→ **REQUIRED ACTION**:
Word for word, reproduce each entry.

→ **EXTRACTED MATERIAL**:
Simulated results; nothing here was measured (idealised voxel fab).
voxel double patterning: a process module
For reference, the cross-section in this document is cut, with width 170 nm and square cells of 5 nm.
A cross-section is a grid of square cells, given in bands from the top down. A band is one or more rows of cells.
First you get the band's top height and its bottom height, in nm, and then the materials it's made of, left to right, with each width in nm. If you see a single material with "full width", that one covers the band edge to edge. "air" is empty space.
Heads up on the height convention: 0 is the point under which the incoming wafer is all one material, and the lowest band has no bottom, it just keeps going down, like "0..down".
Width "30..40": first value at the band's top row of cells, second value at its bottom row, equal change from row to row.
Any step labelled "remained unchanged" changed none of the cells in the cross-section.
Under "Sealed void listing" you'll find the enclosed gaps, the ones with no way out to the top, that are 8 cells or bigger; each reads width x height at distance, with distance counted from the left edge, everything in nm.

→ **WORKED SOLUTION**:
Simulated results; nothing here was measured (idealised voxel fab).
voxel double patterning: a process module
For reference, the cross-section in this document is cut, with width 170 nm and square cells of 5 nm.
A cross-section is a grid of square cells, given in bands from the top down. A band is one or more rows of cells.
First you get the band's top height and its bottom height, in nm, and then the materials it's made of, left to right, with each width in nm. If you see a single material with "full width", that one covers the band edge to edge. "air" is empty space.
Heads up on the height convention: 0 is the point under which the incoming wafer is all one material, and the lowest band has no bottom, it just keeps going down, like "0..down".
Width "30..40": first value at the band's top row of cells, second value at its bottom row, equal change from row to row.
Any step labelled "remained unchanged" changed none of the cells in the cross-section.
Under "Sealed void listing" you'll find the enclosed gaps, the ones with no way out to the top, that are 8 cells or bigger; each reads width x height at distance, with distance counted from the left edge, everything in nm.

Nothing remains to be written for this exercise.